(Provided data)
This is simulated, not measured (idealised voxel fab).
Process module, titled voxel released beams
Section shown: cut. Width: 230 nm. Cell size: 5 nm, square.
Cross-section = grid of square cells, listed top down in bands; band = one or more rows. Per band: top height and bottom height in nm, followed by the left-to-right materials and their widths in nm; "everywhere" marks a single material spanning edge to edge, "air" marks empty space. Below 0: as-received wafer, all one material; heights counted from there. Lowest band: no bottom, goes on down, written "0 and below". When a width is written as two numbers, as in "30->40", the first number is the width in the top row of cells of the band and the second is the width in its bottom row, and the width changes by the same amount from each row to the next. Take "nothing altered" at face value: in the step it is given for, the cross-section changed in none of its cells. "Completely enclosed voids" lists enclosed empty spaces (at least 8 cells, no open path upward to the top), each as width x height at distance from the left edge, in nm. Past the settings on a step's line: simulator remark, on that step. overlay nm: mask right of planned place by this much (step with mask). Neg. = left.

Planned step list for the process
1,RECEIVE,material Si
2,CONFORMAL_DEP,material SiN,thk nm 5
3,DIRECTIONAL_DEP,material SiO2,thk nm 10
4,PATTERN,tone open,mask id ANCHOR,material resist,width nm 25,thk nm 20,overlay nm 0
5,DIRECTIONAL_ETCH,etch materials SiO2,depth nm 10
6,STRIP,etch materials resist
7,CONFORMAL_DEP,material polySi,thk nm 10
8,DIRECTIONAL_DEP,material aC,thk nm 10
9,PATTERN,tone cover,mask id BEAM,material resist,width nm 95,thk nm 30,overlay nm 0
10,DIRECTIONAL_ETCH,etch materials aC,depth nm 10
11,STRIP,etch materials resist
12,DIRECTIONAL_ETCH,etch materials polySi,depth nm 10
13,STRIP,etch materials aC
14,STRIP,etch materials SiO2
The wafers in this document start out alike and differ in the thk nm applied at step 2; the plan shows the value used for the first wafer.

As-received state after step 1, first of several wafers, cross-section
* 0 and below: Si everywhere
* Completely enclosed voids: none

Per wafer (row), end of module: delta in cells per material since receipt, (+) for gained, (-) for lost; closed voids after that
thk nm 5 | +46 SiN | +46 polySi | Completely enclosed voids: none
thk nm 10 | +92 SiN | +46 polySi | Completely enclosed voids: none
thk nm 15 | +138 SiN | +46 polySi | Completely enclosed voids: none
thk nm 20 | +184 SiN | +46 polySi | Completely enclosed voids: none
(End Provided data)

### Work task:
Give the lines again, exactly as they stand, from the beginning of the data through the line with "Section shown: cut.".

### Written answer:
This is simulated, not measured (idealised voxel fab).
Process module, titled voxel released beams
Section shown: cut. Width: 230 nm. Cell size: 5 nm, square.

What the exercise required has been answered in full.